Required action:
Please print out every line of the material, unchanged.

Source material:
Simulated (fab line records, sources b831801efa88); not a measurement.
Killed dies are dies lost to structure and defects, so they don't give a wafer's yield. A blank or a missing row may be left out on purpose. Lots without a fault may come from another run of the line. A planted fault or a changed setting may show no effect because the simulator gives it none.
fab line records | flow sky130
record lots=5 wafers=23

Your solution:
Simulated (fab line records, sources b831801efa88); not a measurement.
Killed dies are dies lost to structure and defects, so they don't give a wafer's yield. A blank or a missing row may be left out on purpose. Lots without a fault may come from another run of the line. A planted fault or a changed setting may show no effect because the simulator gives it none.
fab line records | flow sky130
record lots=5 wafers=23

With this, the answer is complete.